## Requirement
What follows is a set of records, each of which is to be written out exactly.

## Data supplied
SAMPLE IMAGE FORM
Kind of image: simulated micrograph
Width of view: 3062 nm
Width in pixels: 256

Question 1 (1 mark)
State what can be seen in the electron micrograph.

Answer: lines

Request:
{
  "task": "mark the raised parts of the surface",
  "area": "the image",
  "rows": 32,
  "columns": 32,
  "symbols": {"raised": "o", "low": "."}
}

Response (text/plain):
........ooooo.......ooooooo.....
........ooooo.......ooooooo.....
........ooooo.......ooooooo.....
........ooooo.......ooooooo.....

## Response area
SAMPLE IMAGE FORM
Kind of image: simulated micrograph
Width of view: 3062 nm
Width in pixels: 256

Question 1 (1 mark)
State what can be seen in the electron micrograph.

Answer: lines

Request:
{
  "task": "mark the raised parts of the surface",
  "area": "the image",
  "rows": 32,
  "columns": 32,
  "symbols": {"raised": "o", "low": "."}
}

Response (text/plain):
........ooooo.......ooooooo.....
........ooooo.......ooooooo.....
........ooooo.......ooooooo.....
........ooooo.......ooooooo.....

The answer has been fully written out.